Work instruction -> Return every line of the data below, exactly.

** Opening Supplied records block **

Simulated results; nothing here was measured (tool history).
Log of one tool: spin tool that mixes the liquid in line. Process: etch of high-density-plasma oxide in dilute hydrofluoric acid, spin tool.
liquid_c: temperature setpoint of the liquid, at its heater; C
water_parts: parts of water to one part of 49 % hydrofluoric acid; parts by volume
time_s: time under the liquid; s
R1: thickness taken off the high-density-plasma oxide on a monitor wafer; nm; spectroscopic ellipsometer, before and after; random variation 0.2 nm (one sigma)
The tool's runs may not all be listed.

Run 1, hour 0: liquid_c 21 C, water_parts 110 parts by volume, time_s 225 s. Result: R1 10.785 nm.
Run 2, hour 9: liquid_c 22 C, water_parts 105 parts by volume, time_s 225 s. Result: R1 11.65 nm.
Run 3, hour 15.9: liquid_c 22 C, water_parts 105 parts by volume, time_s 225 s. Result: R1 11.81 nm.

** Closing Supplied records block **

Answer space ->
Simulated results; nothing here was measured (tool history).
Log of one tool: spin tool that mixes the liquid in line. Process: etch of high-density-plasma oxide in dilute hydrofluoric acid, spin tool.
liquid_c: temperature setpoint of the liquid, at its heater; C
water_parts: parts of water to one part of 49 % hydrofluoric acid; parts by volume
time_s: time under the liquid; s
R1: thickness taken off the high-density-plasma oxide on a monitor wafer; nm; spectroscopic ellipsometer, before and after; random variation 0.2 nm (one sigma)
The tool's runs may not all be listed.

Run 1, hour 0: liquid_c 21 C, water_parts 110 parts by volume, time_s 225 s. Result: R1 10.785 nm.
Run 2, hour 9: liquid_c 22 C, water_parts 105 parts by volume, time_s 225 s. Result: R1 11.65 nm.
Run 3, hour 15.9: liquid_c 22 C, water_parts 105 parts by volume, time_s 225 s. Result: R1 11.81 nm.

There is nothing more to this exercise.